**Provided material:**
>>>
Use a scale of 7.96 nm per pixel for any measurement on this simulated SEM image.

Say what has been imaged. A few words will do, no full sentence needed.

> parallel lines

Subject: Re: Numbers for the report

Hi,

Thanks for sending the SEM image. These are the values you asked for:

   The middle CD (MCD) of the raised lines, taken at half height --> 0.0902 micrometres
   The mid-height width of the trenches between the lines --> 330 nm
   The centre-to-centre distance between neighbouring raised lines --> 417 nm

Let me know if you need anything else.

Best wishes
<<<

**Assigned task:**
Could you restate every record above word for word?

**Worked solution:**
Use a scale of 7.96 nm per pixel for any measurement on this simulated SEM image.

Say what has been imaged. A few words will do, no full sentence needed.

> parallel lines

Subject: Re: Numbers for the report

Hi,

Thanks for sending the SEM image. These are the values you asked for:

   The middle CD (MCD) of the raised lines, taken at half height --> 0.0902 micrometres
   The mid-height width of the trenches between the lines --> 330 nm
   The centre-to-centre distance between neighbouring raised lines --> 417 nm

Let me know if you need anything else.

Best wishes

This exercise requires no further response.